___ Data extract

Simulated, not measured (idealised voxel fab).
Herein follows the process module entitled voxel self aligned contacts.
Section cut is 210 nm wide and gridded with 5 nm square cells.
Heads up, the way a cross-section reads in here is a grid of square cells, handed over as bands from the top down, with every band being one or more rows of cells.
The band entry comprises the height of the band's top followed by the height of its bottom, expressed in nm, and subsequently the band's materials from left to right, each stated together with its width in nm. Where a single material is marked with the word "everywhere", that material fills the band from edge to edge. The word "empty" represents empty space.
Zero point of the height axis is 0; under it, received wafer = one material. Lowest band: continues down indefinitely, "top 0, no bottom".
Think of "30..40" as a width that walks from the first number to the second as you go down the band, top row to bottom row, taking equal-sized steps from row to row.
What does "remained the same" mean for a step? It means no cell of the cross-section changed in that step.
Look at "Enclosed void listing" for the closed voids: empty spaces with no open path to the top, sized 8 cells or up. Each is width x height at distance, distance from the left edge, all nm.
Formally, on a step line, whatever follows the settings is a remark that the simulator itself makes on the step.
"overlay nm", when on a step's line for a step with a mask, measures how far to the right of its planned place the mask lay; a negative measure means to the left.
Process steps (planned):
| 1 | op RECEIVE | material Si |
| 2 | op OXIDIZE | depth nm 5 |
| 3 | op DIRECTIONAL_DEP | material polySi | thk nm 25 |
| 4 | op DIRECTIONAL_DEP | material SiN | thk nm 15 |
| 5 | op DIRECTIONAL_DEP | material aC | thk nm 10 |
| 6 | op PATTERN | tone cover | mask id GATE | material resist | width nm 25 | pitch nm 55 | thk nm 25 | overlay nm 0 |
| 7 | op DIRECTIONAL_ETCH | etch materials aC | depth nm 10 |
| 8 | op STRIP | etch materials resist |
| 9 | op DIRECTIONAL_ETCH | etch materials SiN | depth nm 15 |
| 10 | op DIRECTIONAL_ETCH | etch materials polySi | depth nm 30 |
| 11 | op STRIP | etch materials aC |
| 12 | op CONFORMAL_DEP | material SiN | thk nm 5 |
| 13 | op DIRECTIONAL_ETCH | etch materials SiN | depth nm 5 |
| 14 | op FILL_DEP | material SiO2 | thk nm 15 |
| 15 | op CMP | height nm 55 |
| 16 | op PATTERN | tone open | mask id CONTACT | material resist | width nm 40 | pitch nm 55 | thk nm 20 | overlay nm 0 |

______

Brief:
Output only an exact transcription of the lines above from the one with "depth nm 10 |" up to and including the one with "height nm 55 |".

Written answer:
| 7 | op DIRECTIONAL_ETCH | etch materials aC | depth nm 10 |
| 8 | op STRIP | etch materials resist |
| 9 | op DIRECTIONAL_ETCH | etch materials SiN | depth nm 15 |
| 10 | op DIRECTIONAL_ETCH | etch materials polySi | depth nm 30 |
| 11 | op STRIP | etch materials aC |
| 12 | op CONFORMAL_DEP | material SiN | thk nm 5 |
| 13 | op DIRECTIONAL_ETCH | etch materials SiN | depth nm 5 |
| 14 | op FILL_DEP | material SiO2 | thk nm 15 |
| 15 | op CMP | height nm 55 |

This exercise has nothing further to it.